### Work request:
Transcribe all records verbatim.

-- Raw data follows --

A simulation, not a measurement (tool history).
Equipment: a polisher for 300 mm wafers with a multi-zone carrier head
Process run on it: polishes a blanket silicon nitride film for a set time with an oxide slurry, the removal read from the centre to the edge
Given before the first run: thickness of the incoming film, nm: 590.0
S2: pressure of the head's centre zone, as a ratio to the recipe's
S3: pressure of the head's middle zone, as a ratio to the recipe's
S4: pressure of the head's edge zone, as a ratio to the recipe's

-- Raw data concluded --

### Exercise result:
A simulation, not a measurement (tool history).
Equipment: a polisher for 300 mm wafers with a multi-zone carrier head
Process run on it: polishes a blanket silicon nitride film for a set time with an oxide slurry, the removal read from the centre to the edge
Given before the first run: thickness of the incoming film, nm: 590.0
S2: pressure of the head's centre zone, as a ratio to the recipe's
S3: pressure of the head's middle zone, as a ratio to the recipe's
S4: pressure of the head's edge zone, as a ratio to the recipe's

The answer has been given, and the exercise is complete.